══ SUPPLIED INFORMATION ══

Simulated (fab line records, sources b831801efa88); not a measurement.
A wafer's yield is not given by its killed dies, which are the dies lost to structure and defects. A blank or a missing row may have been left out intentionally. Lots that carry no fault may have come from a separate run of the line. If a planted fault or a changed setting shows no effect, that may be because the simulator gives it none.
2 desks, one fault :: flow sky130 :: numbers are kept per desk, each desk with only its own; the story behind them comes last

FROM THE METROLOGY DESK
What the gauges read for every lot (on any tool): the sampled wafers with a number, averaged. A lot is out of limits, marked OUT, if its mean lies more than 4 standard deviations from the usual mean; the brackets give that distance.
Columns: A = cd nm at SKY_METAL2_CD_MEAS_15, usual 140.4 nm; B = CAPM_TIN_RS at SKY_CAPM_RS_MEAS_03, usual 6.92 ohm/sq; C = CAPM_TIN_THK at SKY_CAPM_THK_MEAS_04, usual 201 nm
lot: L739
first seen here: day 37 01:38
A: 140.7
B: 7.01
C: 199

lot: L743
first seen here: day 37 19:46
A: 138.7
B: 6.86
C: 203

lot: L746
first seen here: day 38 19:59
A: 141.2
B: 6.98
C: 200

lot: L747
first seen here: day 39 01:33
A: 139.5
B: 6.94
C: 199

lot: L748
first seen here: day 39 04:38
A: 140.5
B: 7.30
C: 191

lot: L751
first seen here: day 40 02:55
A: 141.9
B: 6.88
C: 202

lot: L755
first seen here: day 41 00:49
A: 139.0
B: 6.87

═══

● **ACTION ITEM**
Retype exactly the lines of the data above, starting at its first line and finishing with the line that has "What the gauges" in it.

● **WRITTEN ANSWER**
Simulated (fab line records, sources b831801efa88); not a measurement.
A wafer's yield is not given by its killed dies, which are the dies lost to structure and defects. A blank or a missing row may have been left out intentionally. Lots that carry no fault may have come from a separate run of the line. If a planted fault or a changed setting shows no effect, that may be because the simulator gives it none.
2 desks, one fault :: flow sky130 :: numbers are kept per desk, each desk with only its own; the story behind them comes last

FROM THE METROLOGY DESK
What the gauges read for every lot (on any tool): the sampled wafers with a number, averaged. A lot is out of limits, marked OUT, if its mean lies more than 4 standard deviations from the usual mean; the brackets give that distance.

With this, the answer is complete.